### Brief
Copy the records below without altering a single word.

---------- Material supplied ----------
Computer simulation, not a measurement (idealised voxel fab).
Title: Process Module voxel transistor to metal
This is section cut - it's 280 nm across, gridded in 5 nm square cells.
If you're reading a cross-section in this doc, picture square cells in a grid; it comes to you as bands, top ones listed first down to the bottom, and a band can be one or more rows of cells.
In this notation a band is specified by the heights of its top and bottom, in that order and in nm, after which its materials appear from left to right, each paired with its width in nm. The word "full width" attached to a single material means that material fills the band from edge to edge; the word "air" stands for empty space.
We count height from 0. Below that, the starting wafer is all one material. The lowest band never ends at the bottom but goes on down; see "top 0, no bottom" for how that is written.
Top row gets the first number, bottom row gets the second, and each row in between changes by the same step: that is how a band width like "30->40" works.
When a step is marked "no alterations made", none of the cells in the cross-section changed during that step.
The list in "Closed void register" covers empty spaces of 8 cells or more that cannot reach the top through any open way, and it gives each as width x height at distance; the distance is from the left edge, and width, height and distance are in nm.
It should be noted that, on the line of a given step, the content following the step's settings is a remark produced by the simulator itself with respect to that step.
----------

### Exercise output
Computer simulation, not a measurement (idealised voxel fab).
Title: Process Module voxel transistor to metal
This is section cut - it's 280 nm across, gridded in 5 nm square cells.
If you're reading a cross-section in this doc, picture square cells in a grid; it comes to you as bands, top ones listed first down to the bottom, and a band can be one or more rows of cells.
In this notation a band is specified by the heights of its top and bottom, in that order and in nm, after which its materials appear from left to right, each paired with its width in nm. The word "full width" attached to a single material means that material fills the band from edge to edge; the word "air" stands for empty space.
We count height from 0. Below that, the starting wafer is all one material. The lowest band never ends at the bottom but goes on down; see "top 0, no bottom" for how that is written.
Top row gets the first number, bottom row gets the second, and each row in between changes by the same step: that is how a band width like "30->40" works.
When a step is marked "no alterations made", none of the cells in the cross-section changed during that step.
The list in "Closed void register" covers empty spaces of 8 cells or more that cannot reach the top through any open way, and it gives each as width x height at distance; the distance is from the left edge, and width, height and distance are in nm.
It should be noted that, on the line of a given step, the content following the step's settings is a remark produced by the simulator itself with respect to that step.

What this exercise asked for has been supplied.